______________________________
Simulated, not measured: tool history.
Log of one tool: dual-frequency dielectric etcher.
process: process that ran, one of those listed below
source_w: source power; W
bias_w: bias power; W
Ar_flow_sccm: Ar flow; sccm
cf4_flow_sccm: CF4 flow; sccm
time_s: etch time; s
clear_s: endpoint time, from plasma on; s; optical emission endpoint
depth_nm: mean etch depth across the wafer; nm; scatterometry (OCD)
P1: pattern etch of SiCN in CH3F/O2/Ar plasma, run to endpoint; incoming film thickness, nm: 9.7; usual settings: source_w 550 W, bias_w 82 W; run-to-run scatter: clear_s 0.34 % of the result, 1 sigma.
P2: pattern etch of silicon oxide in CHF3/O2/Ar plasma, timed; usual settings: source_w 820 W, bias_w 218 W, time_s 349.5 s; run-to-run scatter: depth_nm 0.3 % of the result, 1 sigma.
______________________________

### BRIEF
The full listing above needs to be given again exactly.

### WRITTEN RESPONSE
Simulated, not measured: tool history.
Log of one tool: dual-frequency dielectric etcher.
process: process that ran, one of those listed below
source_w: source power; W
bias_w: bias power; W
Ar_flow_sccm: Ar flow; sccm
cf4_flow_sccm: CF4 flow; sccm
time_s: etch time; s
clear_s: endpoint time, from plasma on; s; optical emission endpoint
depth_nm: mean etch depth across the wafer; nm; scatterometry (OCD)
P1: pattern etch of SiCN in CH3F/O2/Ar plasma, run to endpoint; incoming film thickness, nm: 9.7; usual settings: source_w 550 W, bias_w 82 W; run-to-run scatter: clear_s 0.34 % of the result, 1 sigma.
P2: pattern etch of silicon oxide in CHF3/O2/Ar plasma, timed; usual settings: source_w 820 W, bias_w 218 W, time_s 349.5 s; run-to-run scatter: depth_nm 0.3 % of the result, 1 sigma.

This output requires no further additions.